The data:
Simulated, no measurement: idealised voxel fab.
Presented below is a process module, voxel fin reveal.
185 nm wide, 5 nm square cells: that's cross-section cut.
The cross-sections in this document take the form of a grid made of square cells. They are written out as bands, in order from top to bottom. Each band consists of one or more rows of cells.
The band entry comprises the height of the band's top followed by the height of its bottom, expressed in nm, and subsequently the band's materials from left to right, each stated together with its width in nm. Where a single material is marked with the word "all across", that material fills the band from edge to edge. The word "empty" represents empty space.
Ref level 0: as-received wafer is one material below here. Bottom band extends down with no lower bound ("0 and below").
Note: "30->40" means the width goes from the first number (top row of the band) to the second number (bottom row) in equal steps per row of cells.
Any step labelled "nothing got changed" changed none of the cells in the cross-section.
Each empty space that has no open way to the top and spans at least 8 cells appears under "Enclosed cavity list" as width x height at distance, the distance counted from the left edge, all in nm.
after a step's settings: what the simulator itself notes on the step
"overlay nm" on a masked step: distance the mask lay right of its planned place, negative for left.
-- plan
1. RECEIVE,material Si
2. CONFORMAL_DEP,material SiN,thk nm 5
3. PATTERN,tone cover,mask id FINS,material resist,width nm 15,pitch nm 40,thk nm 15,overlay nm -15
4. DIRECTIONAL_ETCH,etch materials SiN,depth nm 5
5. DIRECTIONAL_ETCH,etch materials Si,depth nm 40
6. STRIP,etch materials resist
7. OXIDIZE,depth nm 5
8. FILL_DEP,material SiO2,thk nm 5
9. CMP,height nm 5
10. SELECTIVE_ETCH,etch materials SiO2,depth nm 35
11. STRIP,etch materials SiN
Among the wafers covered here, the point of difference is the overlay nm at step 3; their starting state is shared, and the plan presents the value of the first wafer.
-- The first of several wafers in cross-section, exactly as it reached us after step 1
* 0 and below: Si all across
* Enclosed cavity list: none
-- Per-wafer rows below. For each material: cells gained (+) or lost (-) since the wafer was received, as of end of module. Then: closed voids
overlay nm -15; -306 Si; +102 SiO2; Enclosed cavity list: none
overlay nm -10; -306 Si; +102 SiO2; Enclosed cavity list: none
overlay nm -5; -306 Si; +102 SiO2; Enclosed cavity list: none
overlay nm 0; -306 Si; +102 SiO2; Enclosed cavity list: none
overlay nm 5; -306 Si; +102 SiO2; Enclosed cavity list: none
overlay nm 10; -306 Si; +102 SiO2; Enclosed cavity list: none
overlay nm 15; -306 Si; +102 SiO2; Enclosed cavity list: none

Activity:
Copy the lines of the data above exactly as written, beginning with the line containing "4. DIRECTIONAL_ETCH,etch materials" and ending with the line containing "9. CMP,height nm 5", and leave out all other lines.

Response area:
4. DIRECTIONAL_ETCH,etch materials SiN,depth nm 5
5. DIRECTIONAL_ETCH,etch materials Si,depth nm 40
6. STRIP,etch materials resist
7. OXIDIZE,depth nm 5
8. FILL_DEP,material SiO2,thk nm 5
9. CMP,height nm 5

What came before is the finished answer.